===== INPUT DATA =====
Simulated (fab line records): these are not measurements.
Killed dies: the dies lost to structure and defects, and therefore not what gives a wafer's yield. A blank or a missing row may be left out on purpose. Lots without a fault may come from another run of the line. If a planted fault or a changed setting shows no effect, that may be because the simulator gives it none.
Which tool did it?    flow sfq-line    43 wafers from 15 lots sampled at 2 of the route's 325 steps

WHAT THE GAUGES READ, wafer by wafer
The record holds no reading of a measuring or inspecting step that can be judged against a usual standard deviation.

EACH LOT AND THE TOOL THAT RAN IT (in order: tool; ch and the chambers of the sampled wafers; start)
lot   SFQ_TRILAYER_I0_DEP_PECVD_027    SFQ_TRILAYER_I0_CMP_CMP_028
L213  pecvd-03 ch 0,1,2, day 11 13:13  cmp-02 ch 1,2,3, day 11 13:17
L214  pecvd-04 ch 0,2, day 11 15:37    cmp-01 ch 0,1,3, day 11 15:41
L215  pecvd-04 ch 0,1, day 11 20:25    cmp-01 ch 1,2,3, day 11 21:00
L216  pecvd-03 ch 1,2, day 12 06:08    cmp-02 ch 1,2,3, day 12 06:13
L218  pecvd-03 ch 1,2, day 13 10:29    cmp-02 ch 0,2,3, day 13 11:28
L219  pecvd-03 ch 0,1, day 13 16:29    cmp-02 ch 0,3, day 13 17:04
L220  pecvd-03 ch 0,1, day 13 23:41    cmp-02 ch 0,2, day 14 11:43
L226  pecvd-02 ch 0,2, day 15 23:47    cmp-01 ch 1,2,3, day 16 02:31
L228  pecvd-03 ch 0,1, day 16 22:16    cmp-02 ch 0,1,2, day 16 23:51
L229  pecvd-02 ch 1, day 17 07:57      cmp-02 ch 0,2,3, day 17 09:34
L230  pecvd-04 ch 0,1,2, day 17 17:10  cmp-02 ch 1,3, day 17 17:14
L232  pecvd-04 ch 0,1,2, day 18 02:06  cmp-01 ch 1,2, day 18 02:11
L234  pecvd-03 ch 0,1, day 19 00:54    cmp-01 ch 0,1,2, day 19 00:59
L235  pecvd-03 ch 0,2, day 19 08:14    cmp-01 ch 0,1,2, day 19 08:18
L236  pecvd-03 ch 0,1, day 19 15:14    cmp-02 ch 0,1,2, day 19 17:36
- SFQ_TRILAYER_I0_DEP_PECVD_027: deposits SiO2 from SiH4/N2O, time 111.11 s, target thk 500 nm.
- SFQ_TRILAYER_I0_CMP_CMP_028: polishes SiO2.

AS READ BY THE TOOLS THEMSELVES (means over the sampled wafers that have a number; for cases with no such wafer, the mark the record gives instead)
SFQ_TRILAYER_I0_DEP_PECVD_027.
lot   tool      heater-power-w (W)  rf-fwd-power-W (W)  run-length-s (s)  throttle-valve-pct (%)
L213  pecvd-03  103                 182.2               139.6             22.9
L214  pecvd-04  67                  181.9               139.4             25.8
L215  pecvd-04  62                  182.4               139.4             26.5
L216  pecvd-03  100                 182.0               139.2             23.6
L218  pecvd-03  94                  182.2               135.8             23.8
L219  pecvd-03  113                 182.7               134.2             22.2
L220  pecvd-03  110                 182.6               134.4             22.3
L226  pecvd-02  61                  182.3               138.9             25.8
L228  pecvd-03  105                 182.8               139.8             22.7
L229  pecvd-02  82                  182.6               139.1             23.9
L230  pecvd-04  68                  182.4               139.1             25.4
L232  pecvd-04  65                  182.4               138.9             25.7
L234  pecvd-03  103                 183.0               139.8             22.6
=====

Above are the records. Print exactly, and only, the lines from the line with "day 11 21:00" to the line with "day 14 11:43", both inclusive.

> **WRITTEN SOLUTION**
L215  pecvd-04 ch 0,1, day 11 20:25    cmp-01 ch 1,2,3, day 11 21:00
L216  pecvd-03 ch 1,2, day 12 06:08    cmp-02 ch 1,2,3, day 12 06:13
L218  pecvd-03 ch 1,2, day 13 10:29    cmp-02 ch 0,2,3, day 13 11:28
L219  pecvd-03 ch 0,1, day 13 16:29    cmp-02 ch 0,3, day 13 17:04
L220  pecvd-03 ch 0,1, day 13 23:41    cmp-02 ch 0,2, day 14 11:43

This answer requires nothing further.